--- Raw data Enclosed Below ---

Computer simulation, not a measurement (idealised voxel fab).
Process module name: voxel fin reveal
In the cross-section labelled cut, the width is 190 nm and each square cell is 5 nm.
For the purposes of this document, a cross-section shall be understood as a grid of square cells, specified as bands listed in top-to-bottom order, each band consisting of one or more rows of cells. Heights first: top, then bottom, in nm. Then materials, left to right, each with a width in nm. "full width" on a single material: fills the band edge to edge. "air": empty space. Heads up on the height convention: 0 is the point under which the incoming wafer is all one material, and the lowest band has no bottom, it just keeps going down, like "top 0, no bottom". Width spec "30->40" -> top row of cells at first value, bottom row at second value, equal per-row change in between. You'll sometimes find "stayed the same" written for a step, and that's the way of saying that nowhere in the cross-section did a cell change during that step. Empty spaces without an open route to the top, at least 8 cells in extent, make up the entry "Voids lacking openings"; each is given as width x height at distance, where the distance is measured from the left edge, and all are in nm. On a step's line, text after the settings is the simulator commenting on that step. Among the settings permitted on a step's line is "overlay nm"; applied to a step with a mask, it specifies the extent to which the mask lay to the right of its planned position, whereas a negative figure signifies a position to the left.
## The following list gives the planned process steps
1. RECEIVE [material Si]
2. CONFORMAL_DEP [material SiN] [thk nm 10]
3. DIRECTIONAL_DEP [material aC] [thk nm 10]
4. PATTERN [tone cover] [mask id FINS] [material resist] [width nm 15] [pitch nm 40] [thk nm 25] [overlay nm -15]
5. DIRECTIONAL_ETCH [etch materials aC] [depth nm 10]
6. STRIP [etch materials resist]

--- End of Enclosed Raw data ---

Required action.
Look through the data above and return exactly the lines from the one that contains "1. RECEIVE [material Si]" to the one that contains "5. DIRECTIONAL_ETCH [etch", inclusive, with nothing else.

Answer box.
1. RECEIVE [material Si]
2. CONFORMAL_DEP [material SiN] [thk nm 10]
3. DIRECTIONAL_DEP [material aC] [thk nm 10]
4. PATTERN [tone cover] [mask id FINS] [material resist] [width nm 15] [pitch nm 40] [thk nm 25] [overlay nm -15]
5. DIRECTIONAL_ETCH [etch materials aC] [depth nm 10]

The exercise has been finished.